Output every entry exactly as it appears.

Start of Given records

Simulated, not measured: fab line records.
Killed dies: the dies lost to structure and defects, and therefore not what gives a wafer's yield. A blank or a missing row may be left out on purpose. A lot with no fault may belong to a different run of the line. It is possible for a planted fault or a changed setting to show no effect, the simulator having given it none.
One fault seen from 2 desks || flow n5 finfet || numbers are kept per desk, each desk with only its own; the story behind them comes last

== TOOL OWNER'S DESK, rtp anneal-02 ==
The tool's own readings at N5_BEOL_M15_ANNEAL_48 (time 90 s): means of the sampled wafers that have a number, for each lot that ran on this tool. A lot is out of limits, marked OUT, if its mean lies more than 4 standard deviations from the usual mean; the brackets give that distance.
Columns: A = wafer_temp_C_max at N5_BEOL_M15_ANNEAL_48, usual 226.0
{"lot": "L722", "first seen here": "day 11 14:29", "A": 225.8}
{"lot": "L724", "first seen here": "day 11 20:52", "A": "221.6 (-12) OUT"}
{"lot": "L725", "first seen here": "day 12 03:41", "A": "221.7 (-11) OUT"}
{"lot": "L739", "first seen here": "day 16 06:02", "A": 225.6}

End of Given records

__Task solution__:
Simulated, not measured: fab line records.
Killed dies: the dies lost to structure and defects, and therefore not what gives a wafer's yield. A blank or a missing row may be left out on purpose. A lot with no fault may belong to a different run of the line. It is possible for a planted fault or a changed setting to show no effect, the simulator having given it none.
One fault seen from 2 desks || flow n5 finfet || numbers are kept per desk, each desk with only its own; the story behind them comes last

== TOOL OWNER'S DESK, rtp anneal-02 ==
The tool's own readings at N5_BEOL_M15_ANNEAL_48 (time 90 s): means of the sampled wafers that have a number, for each lot that ran on this tool. A lot is out of limits, marked OUT, if its mean lies more than 4 standard deviations from the usual mean; the brackets give that distance.
Columns: A = wafer_temp_C_max at N5_BEOL_M15_ANNEAL_48, usual 226.0
{"lot": "L722", "first seen here": "day 11 14:29", "A": 225.8}
{"lot": "L724", "first seen here": "day 11 20:52", "A": "221.6 (-12) OUT"}
{"lot": "L725", "first seen here": "day 12 03:41", "A": "221.7 (-11) OUT"}
{"lot": "L739", "first seen here": "day 16 06:02", "A": 225.6}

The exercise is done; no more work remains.